Provided records Block Start

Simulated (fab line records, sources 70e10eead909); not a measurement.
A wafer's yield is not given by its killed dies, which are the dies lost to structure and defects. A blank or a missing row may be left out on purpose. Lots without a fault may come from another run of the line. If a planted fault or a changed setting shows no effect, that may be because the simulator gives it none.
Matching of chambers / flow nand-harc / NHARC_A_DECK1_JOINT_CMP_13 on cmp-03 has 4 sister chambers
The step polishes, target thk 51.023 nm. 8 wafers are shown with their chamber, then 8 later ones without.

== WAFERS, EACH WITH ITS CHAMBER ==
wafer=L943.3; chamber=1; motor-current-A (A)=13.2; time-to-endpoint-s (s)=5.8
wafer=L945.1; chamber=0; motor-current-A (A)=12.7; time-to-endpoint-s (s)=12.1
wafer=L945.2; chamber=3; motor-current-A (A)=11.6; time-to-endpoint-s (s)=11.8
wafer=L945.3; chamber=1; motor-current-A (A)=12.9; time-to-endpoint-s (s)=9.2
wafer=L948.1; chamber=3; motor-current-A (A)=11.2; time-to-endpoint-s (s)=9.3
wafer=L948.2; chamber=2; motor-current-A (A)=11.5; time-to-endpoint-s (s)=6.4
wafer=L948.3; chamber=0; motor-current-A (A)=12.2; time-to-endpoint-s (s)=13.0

Provided records Block End

:: Work task ::
Your reply should be the material above, repeated word for word.

:: Response ::
Simulated (fab line records, sources 70e10eead909); not a measurement.
A wafer's yield is not given by its killed dies, which are the dies lost to structure and defects. A blank or a missing row may be left out on purpose. Lots without a fault may come from another run of the line. If a planted fault or a changed setting shows no effect, that may be because the simulator gives it none.
Matching of chambers / flow nand-harc / NHARC_A_DECK1_JOINT_CMP_13 on cmp-03 has 4 sister chambers
The step polishes, target thk 51.023 nm. 8 wafers are shown with their chamber, then 8 later ones without.

== WAFERS, EACH WITH ITS CHAMBER ==
wafer=L943.3; chamber=1; motor-current-A (A)=13.2; time-to-endpoint-s (s)=5.8
wafer=L945.1; chamber=0; motor-current-A (A)=12.7; time-to-endpoint-s (s)=12.1
wafer=L945.2; chamber=3; motor-current-A (A)=11.6; time-to-endpoint-s (s)=11.8
wafer=L945.3; chamber=1; motor-current-A (A)=12.9; time-to-endpoint-s (s)=9.2
wafer=L948.1; chamber=3; motor-current-A (A)=11.2; time-to-endpoint-s (s)=9.3
wafer=L948.2; chamber=2; motor-current-A (A)=11.5; time-to-endpoint-s (s)=6.4
wafer=L948.3; chamber=0; motor-current-A (A)=12.2; time-to-endpoint-s (s)=13.0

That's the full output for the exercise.